LISTED ENTRIES>
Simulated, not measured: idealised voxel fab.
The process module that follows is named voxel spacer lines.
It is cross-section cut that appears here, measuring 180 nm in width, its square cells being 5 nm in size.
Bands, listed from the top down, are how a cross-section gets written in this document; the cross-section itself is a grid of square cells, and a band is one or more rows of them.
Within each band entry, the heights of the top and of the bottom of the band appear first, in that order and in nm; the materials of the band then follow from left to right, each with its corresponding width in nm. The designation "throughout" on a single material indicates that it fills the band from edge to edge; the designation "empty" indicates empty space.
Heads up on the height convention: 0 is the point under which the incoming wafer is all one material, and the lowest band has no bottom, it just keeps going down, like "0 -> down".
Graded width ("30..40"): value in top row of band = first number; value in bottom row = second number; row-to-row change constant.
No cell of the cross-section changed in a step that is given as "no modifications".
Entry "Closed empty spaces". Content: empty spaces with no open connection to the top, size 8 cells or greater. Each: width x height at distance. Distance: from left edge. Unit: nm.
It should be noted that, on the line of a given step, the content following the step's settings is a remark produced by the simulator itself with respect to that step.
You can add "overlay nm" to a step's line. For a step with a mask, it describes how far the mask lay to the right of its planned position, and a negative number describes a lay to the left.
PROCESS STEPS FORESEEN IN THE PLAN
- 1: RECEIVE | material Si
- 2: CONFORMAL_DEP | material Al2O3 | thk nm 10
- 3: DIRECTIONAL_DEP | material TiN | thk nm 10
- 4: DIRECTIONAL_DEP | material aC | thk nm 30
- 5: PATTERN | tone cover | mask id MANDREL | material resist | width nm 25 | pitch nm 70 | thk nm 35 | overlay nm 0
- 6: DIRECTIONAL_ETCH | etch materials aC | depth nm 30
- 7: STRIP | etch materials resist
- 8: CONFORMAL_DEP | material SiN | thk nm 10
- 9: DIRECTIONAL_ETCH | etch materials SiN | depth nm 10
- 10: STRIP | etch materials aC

ASSIGNMENT>
An exact copy of the data is needed, running from its first line through the line that holds "Bands, listed from", and nothing beyond that.

ANSWER SPACE>
Simulated, not measured: idealised voxel fab.
The process module that follows is named voxel spacer lines.
It is cross-section cut that appears here, measuring 180 nm in width, its square cells being 5 nm in size.
Bands, listed from the top down, are how a cross-section gets written in this document; the cross-section itself is a grid of square cells, and a band is one or more rows of them.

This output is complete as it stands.